── Extracted information ──
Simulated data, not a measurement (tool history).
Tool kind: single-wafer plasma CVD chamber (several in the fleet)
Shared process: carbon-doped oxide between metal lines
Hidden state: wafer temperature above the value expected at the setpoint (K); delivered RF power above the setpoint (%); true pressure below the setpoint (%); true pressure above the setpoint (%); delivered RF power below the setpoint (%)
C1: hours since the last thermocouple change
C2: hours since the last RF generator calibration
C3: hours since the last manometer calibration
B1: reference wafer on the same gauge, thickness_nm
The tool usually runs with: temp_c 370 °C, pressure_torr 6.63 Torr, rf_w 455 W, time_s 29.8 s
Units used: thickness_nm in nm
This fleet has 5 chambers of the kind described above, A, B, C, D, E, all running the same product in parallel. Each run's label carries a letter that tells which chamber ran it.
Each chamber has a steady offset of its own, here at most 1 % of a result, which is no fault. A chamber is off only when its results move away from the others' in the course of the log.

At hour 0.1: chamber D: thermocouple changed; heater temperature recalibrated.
───

◆ **Work request**
Transcribe, word for word, the data above from its first line through the line with "Each chamber has", and include nothing else.

◆ **Expected answer**
Simulated data, not a measurement (tool history).
Tool kind: single-wafer plasma CVD chamber (several in the fleet)
Shared process: carbon-doped oxide between metal lines
Hidden state: wafer temperature above the value expected at the setpoint (K); delivered RF power above the setpoint (%); true pressure below the setpoint (%); true pressure above the setpoint (%); delivered RF power below the setpoint (%)
C1: hours since the last thermocouple change
C2: hours since the last RF generator calibration
C3: hours since the last manometer calibration
B1: reference wafer on the same gauge, thickness_nm
The tool usually runs with: temp_c 370 °C, pressure_torr 6.63 Torr, rf_w 455 W, time_s 29.8 s
Units used: thickness_nm in nm
This fleet has 5 chambers of the kind described above, A, B, C, D, E, all running the same product in parallel. Each run's label carries a letter that tells which chamber ran it.
Each chamber has a steady offset of its own, here at most 1 % of a result, which is no fault. A chamber is off only when its results move away from the others' in the course of the log.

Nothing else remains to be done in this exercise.